== EXTRACTED MATERIAL ==
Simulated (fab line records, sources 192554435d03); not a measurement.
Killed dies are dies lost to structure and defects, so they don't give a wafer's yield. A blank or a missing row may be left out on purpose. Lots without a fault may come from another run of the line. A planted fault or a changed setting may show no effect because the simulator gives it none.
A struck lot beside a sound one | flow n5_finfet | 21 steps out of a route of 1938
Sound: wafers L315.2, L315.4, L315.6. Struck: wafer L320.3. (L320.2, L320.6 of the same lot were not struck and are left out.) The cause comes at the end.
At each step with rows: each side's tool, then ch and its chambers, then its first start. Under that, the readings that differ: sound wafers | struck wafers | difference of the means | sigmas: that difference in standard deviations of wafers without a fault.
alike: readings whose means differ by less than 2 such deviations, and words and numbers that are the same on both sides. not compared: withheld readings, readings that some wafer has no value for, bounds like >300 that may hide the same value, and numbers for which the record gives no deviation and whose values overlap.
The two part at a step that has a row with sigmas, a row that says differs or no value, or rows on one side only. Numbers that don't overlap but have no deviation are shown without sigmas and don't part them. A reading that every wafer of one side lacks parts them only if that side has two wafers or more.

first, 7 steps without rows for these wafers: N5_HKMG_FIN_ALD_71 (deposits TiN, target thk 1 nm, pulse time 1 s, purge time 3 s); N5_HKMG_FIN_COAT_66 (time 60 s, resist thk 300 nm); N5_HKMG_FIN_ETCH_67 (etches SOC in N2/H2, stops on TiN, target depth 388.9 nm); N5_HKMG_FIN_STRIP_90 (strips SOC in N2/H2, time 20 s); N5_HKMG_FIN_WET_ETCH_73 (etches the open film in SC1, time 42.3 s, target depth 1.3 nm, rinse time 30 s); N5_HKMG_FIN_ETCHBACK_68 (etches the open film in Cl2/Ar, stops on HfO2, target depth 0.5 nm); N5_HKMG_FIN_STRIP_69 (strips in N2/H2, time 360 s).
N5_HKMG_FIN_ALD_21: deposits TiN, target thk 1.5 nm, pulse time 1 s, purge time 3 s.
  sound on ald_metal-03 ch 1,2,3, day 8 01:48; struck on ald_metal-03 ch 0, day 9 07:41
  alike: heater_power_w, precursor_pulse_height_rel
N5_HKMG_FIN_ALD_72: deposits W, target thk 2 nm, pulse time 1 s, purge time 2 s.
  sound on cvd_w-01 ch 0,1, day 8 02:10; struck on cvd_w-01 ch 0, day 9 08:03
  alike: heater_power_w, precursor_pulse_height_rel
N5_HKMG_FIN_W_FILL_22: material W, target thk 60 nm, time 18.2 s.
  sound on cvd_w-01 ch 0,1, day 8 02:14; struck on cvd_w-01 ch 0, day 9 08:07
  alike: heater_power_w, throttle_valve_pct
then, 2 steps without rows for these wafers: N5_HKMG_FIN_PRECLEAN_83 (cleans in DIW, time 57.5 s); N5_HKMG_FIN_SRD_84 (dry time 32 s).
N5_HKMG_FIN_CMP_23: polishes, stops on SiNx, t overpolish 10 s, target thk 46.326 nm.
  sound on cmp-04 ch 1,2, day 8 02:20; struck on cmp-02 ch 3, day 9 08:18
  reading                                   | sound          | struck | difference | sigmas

== WORK REQUEST ==
Your answer should be the lines above from the one containing "N5_HKMG_FIN_W_FILL_22: material W, target" through the one containing "sound on cmp-04", copied exactly and with both ends kept.

== REPLY ==
N5_HKMG_FIN_W_FILL_22: material W, target thk 60 nm, time 18.2 s.
  sound on cvd_w-01 ch 0,1, day 8 02:14; struck on cvd_w-01 ch 0, day 9 08:07
  alike: heater_power_w, throttle_valve_pct
then, 2 steps without rows for these wafers: N5_HKMG_FIN_PRECLEAN_83 (cleans in DIW, time 57.5 s); N5_HKMG_FIN_SRD_84 (dry time 32 s).
N5_HKMG_FIN_CMP_23: polishes, stops on SiNx, t overpolish 10 s, target thk 46.326 nm.
  sound on cmp-04 ch 1,2, day 8 02:20; struck on cmp-02 ch 3, day 9 08:18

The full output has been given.